↓↓↓
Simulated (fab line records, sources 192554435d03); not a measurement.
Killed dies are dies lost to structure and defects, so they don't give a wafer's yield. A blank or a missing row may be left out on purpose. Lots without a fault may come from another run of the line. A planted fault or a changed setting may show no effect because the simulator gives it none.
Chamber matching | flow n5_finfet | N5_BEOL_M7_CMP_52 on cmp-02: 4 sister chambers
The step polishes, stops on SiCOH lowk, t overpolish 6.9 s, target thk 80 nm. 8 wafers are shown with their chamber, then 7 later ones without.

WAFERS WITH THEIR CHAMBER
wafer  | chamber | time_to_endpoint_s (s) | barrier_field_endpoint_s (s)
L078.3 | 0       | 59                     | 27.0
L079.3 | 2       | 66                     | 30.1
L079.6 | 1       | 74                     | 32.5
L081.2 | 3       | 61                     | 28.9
↑↑↑

REQUIREMENT: Reproduce each record shown above without altering a single word.

TASK ANSWER:
Simulated (fab line records, sources 192554435d03); not a measurement.
Killed dies are dies lost to structure and defects, so they don't give a wafer's yield. A blank or a missing row may be left out on purpose. Lots without a fault may come from another run of the line. A planted fault or a changed setting may show no effect because the simulator gives it none.
Chamber matching | flow n5_finfet | N5_BEOL_M7_CMP_52 on cmp-02: 4 sister chambers
The step polishes, stops on SiCOH lowk, t overpolish 6.9 s, target thk 80 nm. 8 wafers are shown with their chamber, then 7 later ones without.

WAFERS WITH THEIR CHAMBER
wafer  | chamber | time_to_endpoint_s (s) | barrier_field_endpoint_s (s)
L078.3 | 0       | 59                     | 27.0
L079.3 | 2       | 66                     | 30.1
L079.6 | 1       | 74                     | 32.5
L081.2 | 3       | 61                     | 28.9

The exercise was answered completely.